• _Data provided_:
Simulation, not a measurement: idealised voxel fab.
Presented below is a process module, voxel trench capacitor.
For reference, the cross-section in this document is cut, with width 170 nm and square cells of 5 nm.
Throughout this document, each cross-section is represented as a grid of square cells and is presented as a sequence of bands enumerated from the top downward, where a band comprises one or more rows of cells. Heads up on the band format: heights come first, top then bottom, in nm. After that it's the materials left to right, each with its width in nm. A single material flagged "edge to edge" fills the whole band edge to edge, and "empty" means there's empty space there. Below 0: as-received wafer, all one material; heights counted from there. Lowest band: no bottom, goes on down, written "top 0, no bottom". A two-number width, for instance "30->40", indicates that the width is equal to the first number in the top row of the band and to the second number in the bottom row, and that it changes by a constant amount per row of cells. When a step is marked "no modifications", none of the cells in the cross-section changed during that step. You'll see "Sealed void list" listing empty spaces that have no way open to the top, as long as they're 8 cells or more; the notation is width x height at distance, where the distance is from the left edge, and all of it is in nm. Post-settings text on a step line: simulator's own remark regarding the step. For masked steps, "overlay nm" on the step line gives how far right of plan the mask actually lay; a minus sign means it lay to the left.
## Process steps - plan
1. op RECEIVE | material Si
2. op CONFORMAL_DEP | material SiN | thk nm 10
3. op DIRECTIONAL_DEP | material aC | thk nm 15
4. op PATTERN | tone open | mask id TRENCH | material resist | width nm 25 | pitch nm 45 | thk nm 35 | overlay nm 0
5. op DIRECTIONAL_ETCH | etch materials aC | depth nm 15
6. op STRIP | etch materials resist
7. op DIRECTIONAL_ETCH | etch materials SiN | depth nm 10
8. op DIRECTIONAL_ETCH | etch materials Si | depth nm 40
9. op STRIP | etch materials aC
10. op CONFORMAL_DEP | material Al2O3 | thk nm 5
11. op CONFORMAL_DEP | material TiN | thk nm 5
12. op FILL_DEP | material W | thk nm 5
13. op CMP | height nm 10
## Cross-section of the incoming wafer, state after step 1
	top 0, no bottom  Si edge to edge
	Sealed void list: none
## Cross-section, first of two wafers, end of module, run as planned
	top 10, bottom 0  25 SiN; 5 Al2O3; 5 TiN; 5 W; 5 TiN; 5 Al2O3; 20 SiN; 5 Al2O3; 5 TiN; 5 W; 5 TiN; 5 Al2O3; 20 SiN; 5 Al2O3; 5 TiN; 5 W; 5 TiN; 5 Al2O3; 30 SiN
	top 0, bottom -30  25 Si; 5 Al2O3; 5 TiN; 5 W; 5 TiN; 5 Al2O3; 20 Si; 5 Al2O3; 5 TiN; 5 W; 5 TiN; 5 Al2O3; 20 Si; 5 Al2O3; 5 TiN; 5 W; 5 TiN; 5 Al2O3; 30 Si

• _Required action_: When the line with "7. op DIRECTIONAL_ETCH" is reached in the data above, start copying there, and copy each line exactly until the line with "top 10, bottom" has been copied; copy nothing else.

• _Exercise solution_:
7. op DIRECTIONAL_ETCH | etch materials SiN | depth nm 10
8. op DIRECTIONAL_ETCH | etch materials Si | depth nm 40
9. op STRIP | etch materials aC
10. op CONFORMAL_DEP | material Al2O3 | thk nm 5
11. op CONFORMAL_DEP | material TiN | thk nm 5
12. op FILL_DEP | material W | thk nm 5
13. op CMP | height nm 10
## Cross-section of the incoming wafer, state after step 1
	top 0, no bottom  Si edge to edge
	Sealed void list: none
## Cross-section, first of two wafers, end of module, run as planned
	top 10, bottom 0  25 SiN; 5 Al2O3; 5 TiN; 5 W; 5 TiN; 5 Al2O3; 20 SiN; 5 Al2O3; 5 TiN; 5 W; 5 TiN; 5 Al2O3; 20 SiN; 5 Al2O3; 5 TiN; 5 W; 5 TiN; 5 Al2O3; 30 SiN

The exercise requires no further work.